▸ Activity:
Your task is to write out exactly the lines of the listing below, from the first down to the line that holds "## WHY THIS WAS OPENED".

────────

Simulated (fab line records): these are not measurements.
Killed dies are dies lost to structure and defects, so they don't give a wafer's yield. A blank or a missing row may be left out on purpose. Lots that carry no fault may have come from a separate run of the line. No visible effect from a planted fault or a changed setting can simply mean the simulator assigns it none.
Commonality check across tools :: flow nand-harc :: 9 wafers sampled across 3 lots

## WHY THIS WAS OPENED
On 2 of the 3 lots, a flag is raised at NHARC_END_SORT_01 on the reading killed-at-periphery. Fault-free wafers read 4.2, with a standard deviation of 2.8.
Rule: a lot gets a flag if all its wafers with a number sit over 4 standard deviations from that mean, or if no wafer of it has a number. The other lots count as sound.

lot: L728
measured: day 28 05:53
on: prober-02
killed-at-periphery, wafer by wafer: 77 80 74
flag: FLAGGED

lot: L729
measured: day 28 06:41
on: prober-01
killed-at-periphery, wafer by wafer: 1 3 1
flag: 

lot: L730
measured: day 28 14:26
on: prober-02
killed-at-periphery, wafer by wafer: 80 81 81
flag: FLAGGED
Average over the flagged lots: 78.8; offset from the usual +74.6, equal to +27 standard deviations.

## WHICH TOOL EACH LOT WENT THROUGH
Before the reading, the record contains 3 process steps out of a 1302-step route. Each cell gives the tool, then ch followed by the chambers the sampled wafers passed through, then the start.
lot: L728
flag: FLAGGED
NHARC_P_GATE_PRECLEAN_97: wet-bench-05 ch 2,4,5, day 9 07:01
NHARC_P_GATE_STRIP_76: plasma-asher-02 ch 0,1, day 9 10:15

────────

▸ Worked solution:
Simulated (fab line records): these are not measurements.
Killed dies are dies lost to structure and defects, so they don't give a wafer's yield. A blank or a missing row may be left out on purpose. Lots that carry no fault may have come from a separate run of the line. No visible effect from a planted fault or a changed setting can simply mean the simulator assigns it none.
Commonality check across tools :: flow nand-harc :: 9 wafers sampled across 3 lots

## WHY THIS WAS OPENED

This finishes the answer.